■ ■ ■ ■ ■ ■ ■

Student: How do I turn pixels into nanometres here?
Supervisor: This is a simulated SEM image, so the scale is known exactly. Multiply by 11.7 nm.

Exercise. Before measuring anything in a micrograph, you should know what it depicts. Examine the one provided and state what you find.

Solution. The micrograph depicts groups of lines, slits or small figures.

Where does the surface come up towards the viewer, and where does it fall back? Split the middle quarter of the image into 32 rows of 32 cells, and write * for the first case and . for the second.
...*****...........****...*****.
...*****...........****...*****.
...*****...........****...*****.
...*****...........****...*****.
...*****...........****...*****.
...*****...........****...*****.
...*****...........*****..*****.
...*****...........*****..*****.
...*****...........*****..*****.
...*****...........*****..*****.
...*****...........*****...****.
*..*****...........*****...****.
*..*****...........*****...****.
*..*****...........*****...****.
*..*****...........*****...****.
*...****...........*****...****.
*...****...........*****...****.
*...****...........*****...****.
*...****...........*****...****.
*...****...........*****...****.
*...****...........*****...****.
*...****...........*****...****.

■ ■ ■ ■ ■ ■ ■

Repeat each record in full; every line must match exactly.

Your solution.
Student: How do I turn pixels into nanometres here?
Supervisor: This is a simulated SEM image, so the scale is known exactly. Multiply by 11.7 nm.

Exercise. Before measuring anything in a micrograph, you should know what it depicts. Examine the one provided and state what you find.

Solution. The micrograph depicts groups of lines, slits or small figures.

Where does the surface come up towards the viewer, and where does it fall back? Split the middle quarter of the image into 32 rows of 32 cells, and write * for the first case and . for the second.
...*****...........****...*****.
...*****...........****...*****.
...*****...........****...*****.
...*****...........****...*****.
...*****...........****...*****.
...*****...........****...*****.
...*****...........*****..*****.
...*****...........*****..*****.
...*****...........*****..*****.
...*****...........*****..*****.
...*****...........*****...****.
*..*****...........*****...****.
*..*****...........*****...****.
*..*****...........*****...****.
*..*****...........*****...****.
*...****...........*****...****.
*...****...........*****...****.
*...****...........*****...****.
*...****...........*****...****.
*...****...........*****...****.
*...****...........*****...****.
*...****...........*****...****.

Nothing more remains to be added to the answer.